WORK ORDER - The data below holds a line containing "### Pre-processing view" and a line containing "SiO2, thk nm 25"; please quote exactly those two lines and every line between them, and nothing else.

THE DATA -
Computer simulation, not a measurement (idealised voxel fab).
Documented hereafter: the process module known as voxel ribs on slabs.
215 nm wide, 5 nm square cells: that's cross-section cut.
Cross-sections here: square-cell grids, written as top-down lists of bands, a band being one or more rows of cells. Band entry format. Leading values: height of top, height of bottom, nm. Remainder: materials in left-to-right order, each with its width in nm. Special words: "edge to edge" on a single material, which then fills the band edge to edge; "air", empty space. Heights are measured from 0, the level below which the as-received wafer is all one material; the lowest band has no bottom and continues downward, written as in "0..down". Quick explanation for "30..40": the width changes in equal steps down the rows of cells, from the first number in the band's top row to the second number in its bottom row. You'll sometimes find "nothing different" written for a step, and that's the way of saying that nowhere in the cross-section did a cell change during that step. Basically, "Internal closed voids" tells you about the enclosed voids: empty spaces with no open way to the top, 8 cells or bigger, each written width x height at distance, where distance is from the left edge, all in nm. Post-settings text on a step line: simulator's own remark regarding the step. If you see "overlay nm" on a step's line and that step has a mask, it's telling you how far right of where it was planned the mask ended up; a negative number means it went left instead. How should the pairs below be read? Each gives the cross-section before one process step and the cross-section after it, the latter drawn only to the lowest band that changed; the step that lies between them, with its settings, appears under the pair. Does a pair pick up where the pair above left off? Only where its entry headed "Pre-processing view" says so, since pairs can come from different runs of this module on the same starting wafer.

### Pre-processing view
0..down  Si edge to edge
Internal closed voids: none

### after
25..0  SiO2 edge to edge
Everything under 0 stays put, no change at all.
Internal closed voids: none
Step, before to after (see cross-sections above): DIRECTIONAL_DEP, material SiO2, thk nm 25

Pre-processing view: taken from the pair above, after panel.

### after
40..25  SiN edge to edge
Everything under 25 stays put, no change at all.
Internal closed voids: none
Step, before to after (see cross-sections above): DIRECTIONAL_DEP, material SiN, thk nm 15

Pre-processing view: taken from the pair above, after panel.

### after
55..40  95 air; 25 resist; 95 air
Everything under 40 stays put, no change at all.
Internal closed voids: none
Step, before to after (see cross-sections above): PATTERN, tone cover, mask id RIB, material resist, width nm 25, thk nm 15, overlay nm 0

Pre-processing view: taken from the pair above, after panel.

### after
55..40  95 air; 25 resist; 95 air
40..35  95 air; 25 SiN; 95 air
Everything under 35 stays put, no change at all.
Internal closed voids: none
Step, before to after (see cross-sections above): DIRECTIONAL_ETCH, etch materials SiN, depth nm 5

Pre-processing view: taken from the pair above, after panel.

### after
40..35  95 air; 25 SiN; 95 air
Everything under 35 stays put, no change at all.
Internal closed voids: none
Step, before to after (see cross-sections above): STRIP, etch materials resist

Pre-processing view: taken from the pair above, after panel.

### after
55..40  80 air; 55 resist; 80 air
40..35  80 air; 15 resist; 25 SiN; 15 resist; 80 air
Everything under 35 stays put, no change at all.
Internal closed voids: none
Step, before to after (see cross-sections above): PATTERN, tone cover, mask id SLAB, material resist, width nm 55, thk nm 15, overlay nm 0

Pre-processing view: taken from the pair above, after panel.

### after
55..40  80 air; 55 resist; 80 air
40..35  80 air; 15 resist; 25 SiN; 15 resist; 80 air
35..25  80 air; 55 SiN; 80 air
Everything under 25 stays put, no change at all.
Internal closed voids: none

EXERCISE RESPONSE -
### Pre-processing view
0..down  Si edge to edge
Internal closed voids: none

### after
25..0  SiO2 edge to edge
Everything under 0 stays put, no change at all.
Internal closed voids: none
Step, before to after (see cross-sections above): DIRECTIONAL_DEP, material SiO2, thk nm 25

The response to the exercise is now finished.